_Assignment:_
Reproduce the entries that follow, exactly and in full.

-.-.-

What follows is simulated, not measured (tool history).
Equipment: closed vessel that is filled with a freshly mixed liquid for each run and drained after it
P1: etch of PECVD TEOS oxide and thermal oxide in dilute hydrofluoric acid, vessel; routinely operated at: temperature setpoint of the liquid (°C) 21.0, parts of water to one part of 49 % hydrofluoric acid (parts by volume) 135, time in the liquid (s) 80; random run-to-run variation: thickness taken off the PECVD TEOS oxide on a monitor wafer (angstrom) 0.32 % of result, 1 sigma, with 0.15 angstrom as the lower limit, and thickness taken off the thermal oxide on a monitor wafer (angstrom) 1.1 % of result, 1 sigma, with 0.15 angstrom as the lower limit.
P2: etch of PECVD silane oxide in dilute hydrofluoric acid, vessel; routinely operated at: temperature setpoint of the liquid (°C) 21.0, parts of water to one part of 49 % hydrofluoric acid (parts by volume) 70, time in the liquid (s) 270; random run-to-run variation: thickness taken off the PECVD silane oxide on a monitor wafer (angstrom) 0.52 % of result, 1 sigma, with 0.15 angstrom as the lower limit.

-.-.-

_Response:_
What follows is simulated, not measured (tool history).
Equipment: closed vessel that is filled with a freshly mixed liquid for each run and drained after it
P1: etch of PECVD TEOS oxide and thermal oxide in dilute hydrofluoric acid, vessel; routinely operated at: temperature setpoint of the liquid (°C) 21.0, parts of water to one part of 49 % hydrofluoric acid (parts by volume) 135, time in the liquid (s) 80; random run-to-run variation: thickness taken off the PECVD TEOS oxide on a monitor wafer (angstrom) 0.32 % of result, 1 sigma, with 0.15 angstrom as the lower limit, and thickness taken off the thermal oxide on a monitor wafer (angstrom) 1.1 % of result, 1 sigma, with 0.15 angstrom as the lower limit.
P2: etch of PECVD silane oxide in dilute hydrofluoric acid, vessel; routinely operated at: temperature setpoint of the liquid (°C) 21.0, parts of water to one part of 49 % hydrofluoric acid (parts by volume) 70, time in the liquid (s) 270; random run-to-run variation: thickness taken off the PECVD silane oxide on a monitor wafer (angstrom) 0.52 % of result, 1 sigma, with 0.15 angstrom as the lower limit.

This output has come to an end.